Extracted records
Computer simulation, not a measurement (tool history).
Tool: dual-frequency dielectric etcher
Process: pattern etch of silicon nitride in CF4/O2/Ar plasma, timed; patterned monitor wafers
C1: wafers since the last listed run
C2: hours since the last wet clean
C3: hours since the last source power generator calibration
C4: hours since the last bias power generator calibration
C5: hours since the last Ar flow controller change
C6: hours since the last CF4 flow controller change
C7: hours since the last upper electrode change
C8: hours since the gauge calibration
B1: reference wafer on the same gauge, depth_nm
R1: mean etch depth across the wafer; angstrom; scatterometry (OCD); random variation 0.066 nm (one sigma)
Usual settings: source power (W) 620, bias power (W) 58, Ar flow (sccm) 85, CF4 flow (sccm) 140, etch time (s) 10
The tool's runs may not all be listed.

Exercise
Reproduce, character for character, only the lines of the preceding data that start at the line with "C2: hours since the last wet clean" and end at the line with "Usual settings: source", both included.

Written reply
C2: hours since the last wet clean
C3: hours since the last source power generator calibration
C4: hours since the last bias power generator calibration
C5: hours since the last Ar flow controller change
C6: hours since the last CF4 flow controller change
C7: hours since the last upper electrode change
C8: hours since the gauge calibration
B1: reference wafer on the same gauge, depth_nm
R1: mean etch depth across the wafer; angstrom; scatterometry (OCD); random variation 0.066 nm (one sigma)
Usual settings: source power (W) 620, bias power (W) 58, Ar flow (sccm) 85, CF4 flow (sccm) 140, etch time (s) 10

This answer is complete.